## Provided material
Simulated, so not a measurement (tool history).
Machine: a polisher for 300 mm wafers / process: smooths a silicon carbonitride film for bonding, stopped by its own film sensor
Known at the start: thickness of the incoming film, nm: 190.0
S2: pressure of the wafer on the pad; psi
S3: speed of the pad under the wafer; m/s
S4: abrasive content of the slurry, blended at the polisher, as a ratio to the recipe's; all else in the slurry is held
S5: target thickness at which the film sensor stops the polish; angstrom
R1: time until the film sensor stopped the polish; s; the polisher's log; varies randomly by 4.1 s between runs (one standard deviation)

## Work request
Each entry above should be repeated exactly, with no line left out.

## Result
Simulated, so not a measurement (tool history).
Machine: a polisher for 300 mm wafers / process: smooths a silicon carbonitride film for bonding, stopped by its own film sensor
Known at the start: thickness of the incoming film, nm: 190.0
S2: pressure of the wafer on the pad; psi
S3: speed of the pad under the wafer; m/s
S4: abrasive content of the slurry, blended at the polisher, as a ratio to the recipe's; all else in the slurry is held
S5: target thickness at which the film sensor stops the polish; angstrom
R1: time until the film sensor stopped the polish; s; the polisher's log; varies randomly by 4.1 s between runs (one standard deviation)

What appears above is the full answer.